- [Work order]: The answer consists solely of the listing's lines from the first through the line containing "A width such", each reproduced exactly.

- [Data extract]:
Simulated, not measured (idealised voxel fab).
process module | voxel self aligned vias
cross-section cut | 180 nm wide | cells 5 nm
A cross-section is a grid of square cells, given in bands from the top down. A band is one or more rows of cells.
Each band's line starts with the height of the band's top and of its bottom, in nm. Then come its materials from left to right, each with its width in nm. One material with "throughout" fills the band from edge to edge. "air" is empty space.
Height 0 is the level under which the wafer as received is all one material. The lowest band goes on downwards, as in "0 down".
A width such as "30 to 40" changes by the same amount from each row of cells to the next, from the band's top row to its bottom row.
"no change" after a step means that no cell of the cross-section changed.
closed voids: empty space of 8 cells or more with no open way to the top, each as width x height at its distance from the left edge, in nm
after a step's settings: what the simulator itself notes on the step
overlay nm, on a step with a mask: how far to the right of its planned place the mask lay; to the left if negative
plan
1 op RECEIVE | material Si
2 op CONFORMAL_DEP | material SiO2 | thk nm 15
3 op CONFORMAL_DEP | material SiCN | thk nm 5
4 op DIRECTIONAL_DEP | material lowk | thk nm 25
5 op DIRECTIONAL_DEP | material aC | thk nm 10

- [Answer area]:
Simulated, not measured (idealised voxel fab).
process module | voxel self aligned vias
cross-section cut | 180 nm wide | cells 5 nm
A cross-section is a grid of square cells, given in bands from the top down. A band is one or more rows of cells.
Each band's line starts with the height of the band's top and of its bottom, in nm. Then come its materials from left to right, each with its width in nm. One material with "throughout" fills the band from edge to edge. "air" is empty space.
Height 0 is the level under which the wafer as received is all one material. The lowest band goes on downwards, as in "0 down".
A width such as "30 to 40" changes by the same amount from each row of cells to the next, from the band's top row to its bottom row.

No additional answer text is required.